* Assignment
What you give must be exactly the lines of the material from the first through the line that contains "note on this", inclusive, and no others.

------------

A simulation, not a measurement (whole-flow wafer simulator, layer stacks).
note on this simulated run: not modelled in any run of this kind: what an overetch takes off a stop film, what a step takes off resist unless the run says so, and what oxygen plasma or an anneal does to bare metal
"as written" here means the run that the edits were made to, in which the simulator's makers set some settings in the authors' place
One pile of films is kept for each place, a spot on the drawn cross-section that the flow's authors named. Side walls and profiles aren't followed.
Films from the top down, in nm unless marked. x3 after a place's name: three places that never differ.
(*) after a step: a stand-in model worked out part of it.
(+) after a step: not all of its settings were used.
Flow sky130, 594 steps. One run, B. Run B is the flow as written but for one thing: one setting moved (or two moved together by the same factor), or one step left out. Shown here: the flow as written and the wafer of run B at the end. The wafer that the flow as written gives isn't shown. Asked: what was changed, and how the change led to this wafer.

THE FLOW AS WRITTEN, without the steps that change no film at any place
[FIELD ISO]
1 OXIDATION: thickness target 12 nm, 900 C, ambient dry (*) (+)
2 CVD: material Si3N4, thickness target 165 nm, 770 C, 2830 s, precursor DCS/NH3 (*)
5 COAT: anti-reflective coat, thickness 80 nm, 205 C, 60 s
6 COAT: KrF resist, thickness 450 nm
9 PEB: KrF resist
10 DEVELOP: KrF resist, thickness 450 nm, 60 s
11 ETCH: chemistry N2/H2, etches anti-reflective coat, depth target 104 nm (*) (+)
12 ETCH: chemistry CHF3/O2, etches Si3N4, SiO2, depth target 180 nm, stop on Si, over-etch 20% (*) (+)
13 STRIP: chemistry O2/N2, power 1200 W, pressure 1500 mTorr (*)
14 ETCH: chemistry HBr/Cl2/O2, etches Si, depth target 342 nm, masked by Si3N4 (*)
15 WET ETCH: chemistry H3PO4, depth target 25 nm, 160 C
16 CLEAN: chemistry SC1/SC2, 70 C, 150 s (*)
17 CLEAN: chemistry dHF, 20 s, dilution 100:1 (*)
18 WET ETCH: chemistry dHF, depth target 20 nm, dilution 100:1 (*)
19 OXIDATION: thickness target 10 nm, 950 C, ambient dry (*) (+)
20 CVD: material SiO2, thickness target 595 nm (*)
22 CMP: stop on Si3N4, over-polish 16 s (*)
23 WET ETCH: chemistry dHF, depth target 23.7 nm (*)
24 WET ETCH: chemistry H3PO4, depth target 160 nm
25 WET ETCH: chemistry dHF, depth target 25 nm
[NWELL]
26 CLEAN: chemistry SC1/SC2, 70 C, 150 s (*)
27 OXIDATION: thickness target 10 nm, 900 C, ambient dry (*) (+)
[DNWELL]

------------

* Expected answer
A simulation, not a measurement (whole-flow wafer simulator, layer stacks).
note on this simulated run: not modelled in any run of this kind: what an overetch takes off a stop film, what a step takes off resist unless the run says so, and what oxygen plasma or an anneal does to bare metal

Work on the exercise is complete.